» BRIEF
The full listing must be reproduced exactly as given.

■ ■ ■ ■

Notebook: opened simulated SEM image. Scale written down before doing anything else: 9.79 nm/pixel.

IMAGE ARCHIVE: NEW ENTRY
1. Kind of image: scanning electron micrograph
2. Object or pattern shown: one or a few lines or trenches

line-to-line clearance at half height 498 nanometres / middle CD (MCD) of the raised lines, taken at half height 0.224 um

■ ■ ■ ■

» RESPONSE BOX
Notebook: opened simulated SEM image. Scale written down before doing anything else: 9.79 nm/pixel.

IMAGE ARCHIVE: NEW ENTRY
1. Kind of image: scanning electron micrograph
2. Object or pattern shown: one or a few lines or trenches

line-to-line clearance at half height 498 nanometres / middle CD (MCD) of the raised lines, taken at half height 0.224 um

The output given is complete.